────────────────────

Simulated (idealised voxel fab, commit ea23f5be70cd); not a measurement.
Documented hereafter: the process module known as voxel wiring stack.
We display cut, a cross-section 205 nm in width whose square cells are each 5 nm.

────────────────────

* ACTIVITY: A word-for-word copy of the entries, from the first line through the line containing "Documented hereafter: the", is the whole answer.

* EXERCISE SOLUTION:
Simulated (idealised voxel fab, commit ea23f5be70cd); not a measurement.
Documented hereafter: the process module known as voxel wiring stack.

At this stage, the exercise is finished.